__TASK ITEM__. Up to and including the line with "Before the first", repeat every line of the listing exactly, beginning at the first.

[GIVEN RECORDS Boundary: Start]

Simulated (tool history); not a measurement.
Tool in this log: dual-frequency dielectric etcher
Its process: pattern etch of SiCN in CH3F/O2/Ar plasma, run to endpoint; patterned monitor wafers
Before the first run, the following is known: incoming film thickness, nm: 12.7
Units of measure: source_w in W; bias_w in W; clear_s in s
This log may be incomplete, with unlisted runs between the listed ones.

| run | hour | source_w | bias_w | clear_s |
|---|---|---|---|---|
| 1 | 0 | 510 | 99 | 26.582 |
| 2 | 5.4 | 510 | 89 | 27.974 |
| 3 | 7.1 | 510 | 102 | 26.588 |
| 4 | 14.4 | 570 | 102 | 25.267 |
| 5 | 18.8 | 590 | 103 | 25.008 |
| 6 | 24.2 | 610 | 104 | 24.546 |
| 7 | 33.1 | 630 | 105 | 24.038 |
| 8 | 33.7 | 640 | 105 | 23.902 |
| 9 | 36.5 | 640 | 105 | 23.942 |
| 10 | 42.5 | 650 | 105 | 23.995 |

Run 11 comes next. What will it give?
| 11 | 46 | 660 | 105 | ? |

[GIVEN RECORDS Boundary: End]

__ANSWER SPACE__.
Simulated (tool history); not a measurement.
Tool in this log: dual-frequency dielectric etcher
Its process: pattern etch of SiCN in CH3F/O2/Ar plasma, run to endpoint; patterned monitor wafers
Before the first run, the following is known: incoming film thickness, nm: 12.7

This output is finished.